WORK ORDER: Below are the records; copy exactly the stretch from the line containing "R1: current that" through the line containing "The tool's runs may not all be listed.", both ends included, and nothing else.

GIVEN RECORDS:
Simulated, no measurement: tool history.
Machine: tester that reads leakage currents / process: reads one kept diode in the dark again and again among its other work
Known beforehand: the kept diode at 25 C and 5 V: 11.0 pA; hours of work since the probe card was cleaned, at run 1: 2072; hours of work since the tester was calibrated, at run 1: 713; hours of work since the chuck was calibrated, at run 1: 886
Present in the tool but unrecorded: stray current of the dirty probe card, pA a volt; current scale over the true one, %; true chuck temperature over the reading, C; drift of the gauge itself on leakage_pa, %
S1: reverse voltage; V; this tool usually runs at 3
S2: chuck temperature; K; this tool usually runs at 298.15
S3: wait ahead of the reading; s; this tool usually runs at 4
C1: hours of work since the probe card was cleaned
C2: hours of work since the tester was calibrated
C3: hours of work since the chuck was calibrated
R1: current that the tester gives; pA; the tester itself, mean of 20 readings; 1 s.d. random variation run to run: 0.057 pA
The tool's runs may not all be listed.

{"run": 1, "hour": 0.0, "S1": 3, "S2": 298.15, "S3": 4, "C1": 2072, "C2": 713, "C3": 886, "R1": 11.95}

SOLUTION:
R1: current that the tester gives; pA; the tester itself, mean of 20 readings; 1 s.d. random variation run to run: 0.057 pA
The tool's runs may not all be listed.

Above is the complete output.